**WORK INSTRUCTION**
Return only the lines from the top of the material through the line marked by "quantity,unit,value", unaltered.

%%
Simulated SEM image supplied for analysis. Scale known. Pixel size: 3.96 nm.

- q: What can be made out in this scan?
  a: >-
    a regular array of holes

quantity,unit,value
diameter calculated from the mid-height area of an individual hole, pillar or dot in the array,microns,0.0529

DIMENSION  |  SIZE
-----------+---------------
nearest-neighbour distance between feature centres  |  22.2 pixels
%%

**WRITTEN REPLY**
Simulated SEM image supplied for analysis. Scale known. Pixel size: 3.96 nm.

- q: What can be made out in this scan?
  a: >-
    a regular array of holes

quantity,unit,value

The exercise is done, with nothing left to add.